### REQUIRED ACTION:
Keep to one stretch of the data below, the lines from the one with "[tool] measure" up to and including the one with "[status] finished", and return that stretch exactly.

───── SUPPLIED ENTRIES ─────

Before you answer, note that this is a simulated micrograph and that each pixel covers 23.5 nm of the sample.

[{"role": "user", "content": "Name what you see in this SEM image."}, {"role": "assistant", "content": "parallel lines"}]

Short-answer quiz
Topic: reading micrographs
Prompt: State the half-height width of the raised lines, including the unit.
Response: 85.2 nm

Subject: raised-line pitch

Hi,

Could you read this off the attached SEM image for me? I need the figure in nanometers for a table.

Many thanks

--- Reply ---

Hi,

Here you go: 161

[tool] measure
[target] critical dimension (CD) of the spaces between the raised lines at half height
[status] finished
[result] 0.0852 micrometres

─────

### WORKED SOLUTION:
[tool] measure
[target] critical dimension (CD) of the spaces between the raised lines at half height
[status] finished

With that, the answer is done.